DATA SUPPLIED —
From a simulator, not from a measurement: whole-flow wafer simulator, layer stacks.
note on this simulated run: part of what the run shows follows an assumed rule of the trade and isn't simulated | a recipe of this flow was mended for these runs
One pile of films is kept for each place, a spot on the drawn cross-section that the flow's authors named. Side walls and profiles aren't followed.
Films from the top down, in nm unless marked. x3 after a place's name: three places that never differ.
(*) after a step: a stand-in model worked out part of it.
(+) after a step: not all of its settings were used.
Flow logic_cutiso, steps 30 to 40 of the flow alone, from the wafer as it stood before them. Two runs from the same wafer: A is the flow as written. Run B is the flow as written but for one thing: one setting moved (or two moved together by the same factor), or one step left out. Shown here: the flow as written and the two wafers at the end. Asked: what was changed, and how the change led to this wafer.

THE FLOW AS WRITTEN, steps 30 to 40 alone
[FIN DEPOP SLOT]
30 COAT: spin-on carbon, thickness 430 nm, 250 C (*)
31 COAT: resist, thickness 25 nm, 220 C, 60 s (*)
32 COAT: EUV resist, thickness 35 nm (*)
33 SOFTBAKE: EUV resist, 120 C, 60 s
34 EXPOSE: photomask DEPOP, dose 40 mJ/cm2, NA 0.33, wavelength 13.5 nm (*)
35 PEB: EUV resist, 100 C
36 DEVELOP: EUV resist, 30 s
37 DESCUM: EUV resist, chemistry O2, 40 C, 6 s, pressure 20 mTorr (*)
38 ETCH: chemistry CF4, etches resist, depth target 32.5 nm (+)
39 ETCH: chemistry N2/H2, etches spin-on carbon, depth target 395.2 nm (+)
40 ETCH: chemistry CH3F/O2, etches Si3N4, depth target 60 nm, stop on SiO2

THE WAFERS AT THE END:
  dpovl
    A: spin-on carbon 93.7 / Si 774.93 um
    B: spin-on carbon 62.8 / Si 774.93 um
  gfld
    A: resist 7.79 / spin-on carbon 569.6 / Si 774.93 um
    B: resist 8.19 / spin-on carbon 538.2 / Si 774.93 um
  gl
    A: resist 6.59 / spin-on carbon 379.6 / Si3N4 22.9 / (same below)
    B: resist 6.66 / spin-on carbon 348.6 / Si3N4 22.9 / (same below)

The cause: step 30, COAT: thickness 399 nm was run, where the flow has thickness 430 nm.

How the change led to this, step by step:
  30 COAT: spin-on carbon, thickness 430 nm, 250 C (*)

ASSIGNMENT — From the records above, give again exactly the lines running from the line with "33 SOFTBAKE: EUV resist, 120 C, 60 s" to the line with "37 DESCUM: EUV", inclusive.

REPLY —
33 SOFTBAKE: EUV resist, 120 C, 60 s
34 EXPOSE: photomask DEPOP, dose 40 mJ/cm2, NA 0.33, wavelength 13.5 nm (*)
35 PEB: EUV resist, 100 C
36 DEVELOP: EUV resist, 30 s
37 DESCUM: EUV resist, chemistry O2, 40 C, 6 s, pressure 20 mTorr (*)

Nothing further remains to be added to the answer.